ENTRIES SUPPLIED Block Start
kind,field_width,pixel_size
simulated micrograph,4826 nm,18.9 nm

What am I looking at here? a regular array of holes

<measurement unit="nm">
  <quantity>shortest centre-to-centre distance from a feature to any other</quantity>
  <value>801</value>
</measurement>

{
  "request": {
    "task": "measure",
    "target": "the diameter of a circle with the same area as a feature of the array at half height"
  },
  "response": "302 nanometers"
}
ENTRIES SUPPLIED Block End

• _WORK ORDER_: Every line of the material needs to be returned exactly.

• _EXERCISE RESULT_:
kind,field_width,pixel_size
simulated micrograph,4826 nm,18.9 nm

What am I looking at here? a regular array of holes

<measurement unit="nm">
  <quantity>shortest centre-to-centre distance from a feature to any other</quantity>
  <value>801</value>
</measurement>

{
  "request": {
    "task": "measure",
    "target": "the diameter of a circle with the same area as a feature of the array at half height"
  },
  "response": "302 nanometers"
}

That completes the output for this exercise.